**Given records**
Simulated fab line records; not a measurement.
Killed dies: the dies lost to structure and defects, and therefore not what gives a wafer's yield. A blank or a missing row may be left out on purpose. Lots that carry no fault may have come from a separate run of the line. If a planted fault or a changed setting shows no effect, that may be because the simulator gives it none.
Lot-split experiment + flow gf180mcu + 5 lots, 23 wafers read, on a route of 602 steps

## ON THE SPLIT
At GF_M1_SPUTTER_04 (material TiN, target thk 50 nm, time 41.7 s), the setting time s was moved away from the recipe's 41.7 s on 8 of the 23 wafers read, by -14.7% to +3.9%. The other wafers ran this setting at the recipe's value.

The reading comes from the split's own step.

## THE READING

**Task item**
The output should be a character-exact copy of all entries.

**Answer area**
Simulated fab line records; not a measurement.
Killed dies: the dies lost to structure and defects, and therefore not what gives a wafer's yield. A blank or a missing row may be left out on purpose. Lots that carry no fault may have come from a separate run of the line. If a planted fault or a changed setting shows no effect, that may be because the simulator gives it none.
Lot-split experiment + flow gf180mcu + 5 lots, 23 wafers read, on a route of 602 steps

## ON THE SPLIT
At GF_M1_SPUTTER_04 (material TiN, target thk 50 nm, time 41.7 s), the setting time s was moved away from the recipe's 41.7 s on 8 of the 23 wafers read, by -14.7% to +3.9%. The other wafers ran this setting at the recipe's value.

The reading comes from the split's own step.

## THE READING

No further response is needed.